# # # # #

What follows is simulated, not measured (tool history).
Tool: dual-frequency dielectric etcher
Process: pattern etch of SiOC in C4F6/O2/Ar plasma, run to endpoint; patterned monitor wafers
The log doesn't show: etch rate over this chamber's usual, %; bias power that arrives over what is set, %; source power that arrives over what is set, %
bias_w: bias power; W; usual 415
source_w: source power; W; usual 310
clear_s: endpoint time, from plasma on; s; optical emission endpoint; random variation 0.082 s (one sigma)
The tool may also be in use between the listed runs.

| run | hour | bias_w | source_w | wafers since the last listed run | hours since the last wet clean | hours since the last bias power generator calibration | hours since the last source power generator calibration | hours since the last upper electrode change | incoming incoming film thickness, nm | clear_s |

# # # # #

◆ **Requirement**:
Please transcribe each of the entries, exactly as written.

◆ **Response**:
What follows is simulated, not measured (tool history).
Tool: dual-frequency dielectric etcher
Process: pattern etch of SiOC in C4F6/O2/Ar plasma, run to endpoint; patterned monitor wafers
The log doesn't show: etch rate over this chamber's usual, %; bias power that arrives over what is set, %; source power that arrives over what is set, %
bias_w: bias power; W; usual 415
source_w: source power; W; usual 310
clear_s: endpoint time, from plasma on; s; optical emission endpoint; random variation 0.082 s (one sigma)
The tool may also be in use between the listed runs.

| run | hour | bias_w | source_w | wafers since the last listed run | hours since the last wet clean | hours since the last bias power generator calibration | hours since the last source power generator calibration | hours since the last upper electrode change | incoming incoming film thickness, nm | clear_s |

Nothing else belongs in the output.